■ Requirement
Through the line that contains "Cross-section cut spans", return the data below exactly, starting at its first line; leave the rest out.

[Opening Supplied material section]

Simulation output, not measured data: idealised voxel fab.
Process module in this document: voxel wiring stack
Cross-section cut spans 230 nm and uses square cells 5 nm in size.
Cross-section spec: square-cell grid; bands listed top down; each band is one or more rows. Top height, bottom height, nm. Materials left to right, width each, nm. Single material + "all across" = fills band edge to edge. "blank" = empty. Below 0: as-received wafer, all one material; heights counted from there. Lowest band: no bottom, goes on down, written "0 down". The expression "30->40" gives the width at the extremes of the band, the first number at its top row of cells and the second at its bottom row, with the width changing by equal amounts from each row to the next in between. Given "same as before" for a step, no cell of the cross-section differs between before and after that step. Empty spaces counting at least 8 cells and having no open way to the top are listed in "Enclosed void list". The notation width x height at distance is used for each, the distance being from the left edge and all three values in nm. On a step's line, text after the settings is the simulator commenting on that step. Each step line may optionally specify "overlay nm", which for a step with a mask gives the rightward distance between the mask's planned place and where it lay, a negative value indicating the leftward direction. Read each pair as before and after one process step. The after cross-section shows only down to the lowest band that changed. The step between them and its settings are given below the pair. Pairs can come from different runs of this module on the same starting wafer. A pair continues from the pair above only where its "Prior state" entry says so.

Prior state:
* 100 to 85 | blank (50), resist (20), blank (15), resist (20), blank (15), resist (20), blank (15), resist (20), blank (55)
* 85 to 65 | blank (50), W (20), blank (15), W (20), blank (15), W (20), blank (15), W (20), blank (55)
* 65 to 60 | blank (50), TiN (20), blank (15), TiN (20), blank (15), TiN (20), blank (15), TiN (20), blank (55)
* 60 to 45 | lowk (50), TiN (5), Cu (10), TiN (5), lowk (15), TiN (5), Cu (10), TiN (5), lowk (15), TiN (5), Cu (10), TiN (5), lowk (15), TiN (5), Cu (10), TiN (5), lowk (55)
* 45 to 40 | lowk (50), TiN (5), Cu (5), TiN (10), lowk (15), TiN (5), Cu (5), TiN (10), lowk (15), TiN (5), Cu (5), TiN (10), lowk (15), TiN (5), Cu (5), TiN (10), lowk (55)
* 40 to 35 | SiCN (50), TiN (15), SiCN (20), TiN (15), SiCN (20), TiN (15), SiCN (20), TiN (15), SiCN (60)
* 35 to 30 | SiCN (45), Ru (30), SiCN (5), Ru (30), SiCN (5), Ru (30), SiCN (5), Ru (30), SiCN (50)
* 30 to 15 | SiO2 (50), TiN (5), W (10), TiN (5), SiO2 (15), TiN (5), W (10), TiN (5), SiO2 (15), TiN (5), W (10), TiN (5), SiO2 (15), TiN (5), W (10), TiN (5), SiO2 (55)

[Closing Supplied material section]

■ Problem solution
Simulation output, not measured data: idealised voxel fab.
Process module in this document: voxel wiring stack
Cross-section cut spans 230 nm and uses square cells 5 nm in size.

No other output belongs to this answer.